# DATA SECTION
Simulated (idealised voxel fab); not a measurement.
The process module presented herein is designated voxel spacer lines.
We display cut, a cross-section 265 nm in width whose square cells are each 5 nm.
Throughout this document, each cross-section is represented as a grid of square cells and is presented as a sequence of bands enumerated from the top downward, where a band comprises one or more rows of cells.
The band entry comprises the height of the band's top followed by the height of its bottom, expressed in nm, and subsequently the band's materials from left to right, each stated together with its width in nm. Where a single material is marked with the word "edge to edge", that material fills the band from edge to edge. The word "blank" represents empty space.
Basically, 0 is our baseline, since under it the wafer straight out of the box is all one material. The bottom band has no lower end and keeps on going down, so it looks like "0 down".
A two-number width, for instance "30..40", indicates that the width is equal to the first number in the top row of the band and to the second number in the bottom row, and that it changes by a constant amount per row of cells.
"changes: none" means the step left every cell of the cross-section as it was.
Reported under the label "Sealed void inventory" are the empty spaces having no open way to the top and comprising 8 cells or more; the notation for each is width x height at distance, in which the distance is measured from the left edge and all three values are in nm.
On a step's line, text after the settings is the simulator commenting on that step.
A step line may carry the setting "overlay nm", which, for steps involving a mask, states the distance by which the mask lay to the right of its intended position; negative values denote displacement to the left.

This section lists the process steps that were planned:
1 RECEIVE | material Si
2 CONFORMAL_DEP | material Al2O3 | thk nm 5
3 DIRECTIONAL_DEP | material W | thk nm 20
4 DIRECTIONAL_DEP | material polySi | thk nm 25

# EXERCISE
Above this instruction are the records; retype exactly the lines from the one containing "cross-section as it was." up to and including the one containing "3 DIRECTIONAL_DEP | material W | thk nm 20".

# WRITTEN SOLUTION
"changes: none" means the step left every cell of the cross-section as it was.
Reported under the label "Sealed void inventory" are the empty spaces having no open way to the top and comprising 8 cells or more; the notation for each is width x height at distance, in which the distance is measured from the left edge and all three values are in nm.
On a step's line, text after the settings is the simulator commenting on that step.
A step line may carry the setting "overlay nm", which, for steps involving a mask, states the distance by which the mask lay to the right of its intended position; negative values denote displacement to the left.

This section lists the process steps that were planned:
1 RECEIVE | material Si
2 CONFORMAL_DEP | material Al2O3 | thk nm 5
3 DIRECTIONAL_DEP | material W | thk nm 20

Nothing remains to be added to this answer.